Transcribe, verbatim, every line from the start of the entries through the line that contains "note on this"; include both boundary lines and omit all others.

(Entries supplied Opens)
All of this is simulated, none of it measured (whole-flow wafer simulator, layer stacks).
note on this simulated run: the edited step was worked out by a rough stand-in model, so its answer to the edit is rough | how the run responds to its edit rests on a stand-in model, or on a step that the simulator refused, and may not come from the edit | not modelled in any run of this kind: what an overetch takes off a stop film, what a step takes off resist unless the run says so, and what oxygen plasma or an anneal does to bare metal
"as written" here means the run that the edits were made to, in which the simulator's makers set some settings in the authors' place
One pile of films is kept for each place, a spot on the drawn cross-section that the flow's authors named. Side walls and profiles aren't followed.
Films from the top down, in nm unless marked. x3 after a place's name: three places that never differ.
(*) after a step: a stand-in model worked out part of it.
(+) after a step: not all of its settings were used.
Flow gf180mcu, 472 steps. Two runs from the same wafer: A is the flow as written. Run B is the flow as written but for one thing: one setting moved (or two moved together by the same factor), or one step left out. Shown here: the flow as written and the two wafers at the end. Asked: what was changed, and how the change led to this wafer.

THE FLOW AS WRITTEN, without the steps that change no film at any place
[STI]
(Entries supplied Closes)

> Exercise solution
All of this is simulated, none of it measured (whole-flow wafer simulator, layer stacks).
note on this simulated run: the edited step was worked out by a rough stand-in model, so its answer to the edit is rough | how the run responds to its edit rests on a stand-in model, or on a step that the simulator refused, and may not come from the edit | not modelled in any run of this kind: what an overetch takes off a stop film, what a step takes off resist unless the run says so, and what oxygen plasma or an anneal does to bare metal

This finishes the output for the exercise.